Assignment
Exactly the lines from the first line of the listing through the line containing "R1: film removed" should appear in the output, unchanged.

Start of Given entries

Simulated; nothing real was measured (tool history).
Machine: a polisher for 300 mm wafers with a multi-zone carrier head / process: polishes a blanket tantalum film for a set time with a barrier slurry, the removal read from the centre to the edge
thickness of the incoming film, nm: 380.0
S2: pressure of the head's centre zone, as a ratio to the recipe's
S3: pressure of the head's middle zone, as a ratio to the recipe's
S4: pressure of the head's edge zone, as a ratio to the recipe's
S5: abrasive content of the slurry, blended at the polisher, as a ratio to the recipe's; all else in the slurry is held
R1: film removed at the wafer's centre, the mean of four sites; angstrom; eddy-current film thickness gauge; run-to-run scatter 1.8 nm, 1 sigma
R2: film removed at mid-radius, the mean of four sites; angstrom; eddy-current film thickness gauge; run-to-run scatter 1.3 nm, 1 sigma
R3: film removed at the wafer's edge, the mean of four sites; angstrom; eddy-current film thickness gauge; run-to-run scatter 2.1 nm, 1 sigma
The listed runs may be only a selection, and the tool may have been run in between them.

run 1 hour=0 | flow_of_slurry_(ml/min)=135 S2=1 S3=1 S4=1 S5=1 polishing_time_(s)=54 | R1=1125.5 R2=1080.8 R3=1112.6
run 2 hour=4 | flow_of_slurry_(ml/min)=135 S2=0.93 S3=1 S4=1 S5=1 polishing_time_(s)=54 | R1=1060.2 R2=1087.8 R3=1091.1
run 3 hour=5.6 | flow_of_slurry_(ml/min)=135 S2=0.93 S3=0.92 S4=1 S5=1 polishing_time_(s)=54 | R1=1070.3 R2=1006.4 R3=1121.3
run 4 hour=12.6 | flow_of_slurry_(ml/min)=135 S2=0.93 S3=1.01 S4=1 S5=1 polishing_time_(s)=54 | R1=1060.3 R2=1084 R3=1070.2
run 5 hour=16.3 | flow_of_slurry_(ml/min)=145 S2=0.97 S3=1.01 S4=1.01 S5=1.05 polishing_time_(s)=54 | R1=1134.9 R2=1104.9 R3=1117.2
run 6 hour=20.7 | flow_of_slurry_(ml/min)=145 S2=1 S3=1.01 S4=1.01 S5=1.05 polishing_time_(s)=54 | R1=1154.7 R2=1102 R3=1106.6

End of Given entries

Response box
Simulated; nothing real was measured (tool history).
Machine: a polisher for 300 mm wafers with a multi-zone carrier head / process: polishes a blanket tantalum film for a set time with a barrier slurry, the removal read from the centre to the edge
thickness of the incoming film, nm: 380.0
S2: pressure of the head's centre zone, as a ratio to the recipe's
S3: pressure of the head's middle zone, as a ratio to the recipe's
S4: pressure of the head's edge zone, as a ratio to the recipe's
S5: abrasive content of the slurry, blended at the polisher, as a ratio to the recipe's; all else in the slurry is held
R1: film removed at the wafer's centre, the mean of four sites; angstrom; eddy-current film thickness gauge; run-to-run scatter 1.8 nm, 1 sigma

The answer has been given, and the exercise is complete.